§ Data to examine
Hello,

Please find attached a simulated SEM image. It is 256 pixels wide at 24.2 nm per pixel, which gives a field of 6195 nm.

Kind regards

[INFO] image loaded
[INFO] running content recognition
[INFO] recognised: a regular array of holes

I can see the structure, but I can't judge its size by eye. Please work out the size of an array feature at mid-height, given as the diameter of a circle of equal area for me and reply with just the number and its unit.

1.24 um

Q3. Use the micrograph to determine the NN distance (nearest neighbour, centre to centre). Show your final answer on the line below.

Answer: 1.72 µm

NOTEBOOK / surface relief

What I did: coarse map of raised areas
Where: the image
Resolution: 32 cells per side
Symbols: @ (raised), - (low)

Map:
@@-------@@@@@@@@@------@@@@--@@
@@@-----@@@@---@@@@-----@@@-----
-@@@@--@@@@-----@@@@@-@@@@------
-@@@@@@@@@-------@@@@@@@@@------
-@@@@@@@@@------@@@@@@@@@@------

§ Work request
Nothing beyond the line containing "[INFO] recognised: a regular array of holes" is to be output; the lines above, from the first one onward to that line, are to be transcribed exactly.

§ Task response
Hello,

Please find attached a simulated SEM image. It is 256 pixels wide at 24.2 nm per pixel, which gives a field of 6195 nm.

Kind regards

[INFO] image loaded
[INFO] running content recognition
[INFO] recognised: a regular array of holes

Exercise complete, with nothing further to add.